> _Exercise_: All the data beneath this line is to be reproduced exactly.

> _Information_:
══════
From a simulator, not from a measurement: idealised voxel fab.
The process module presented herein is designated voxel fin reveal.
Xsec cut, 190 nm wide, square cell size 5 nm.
══════

> _Problem solution_:
From a simulator, not from a measurement: idealised voxel fab.
The process module presented herein is designated voxel fin reveal.
Xsec cut, 190 nm wide, square cell size 5 nm.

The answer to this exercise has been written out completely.